• • • •

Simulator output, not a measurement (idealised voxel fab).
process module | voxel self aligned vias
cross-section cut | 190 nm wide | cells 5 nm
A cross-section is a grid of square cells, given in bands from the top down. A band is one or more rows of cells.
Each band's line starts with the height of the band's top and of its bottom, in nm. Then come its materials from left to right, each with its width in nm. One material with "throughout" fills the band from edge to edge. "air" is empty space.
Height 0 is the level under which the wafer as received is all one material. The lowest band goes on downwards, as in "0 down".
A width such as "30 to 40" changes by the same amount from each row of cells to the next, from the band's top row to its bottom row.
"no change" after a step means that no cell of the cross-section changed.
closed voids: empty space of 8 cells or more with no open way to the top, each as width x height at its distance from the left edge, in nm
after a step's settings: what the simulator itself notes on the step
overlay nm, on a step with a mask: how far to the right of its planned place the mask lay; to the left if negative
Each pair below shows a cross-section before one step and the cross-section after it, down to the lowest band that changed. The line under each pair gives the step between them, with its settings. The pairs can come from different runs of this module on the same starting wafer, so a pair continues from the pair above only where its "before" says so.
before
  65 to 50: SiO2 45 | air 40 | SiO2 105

• • • •

## BRIEF
All that should be written out is the stretch of lines above between the one holding "A cross-section is" and the one holding "the cross-section changed.", inclusive, exactly as given.

## EXPECTED ANSWER
A cross-section is a grid of square cells, given in bands from the top down. A band is one or more rows of cells.
Each band's line starts with the height of the band's top and of its bottom, in nm. Then come its materials from left to right, each with its width in nm. One material with "throughout" fills the band from edge to edge. "air" is empty space.
Height 0 is the level under which the wafer as received is all one material. The lowest band goes on downwards, as in "0 down".
A width such as "30 to 40" changes by the same amount from each row of cells to the next, from the band's top row to its bottom row.
"no change" after a step means that no cell of the cross-section changed.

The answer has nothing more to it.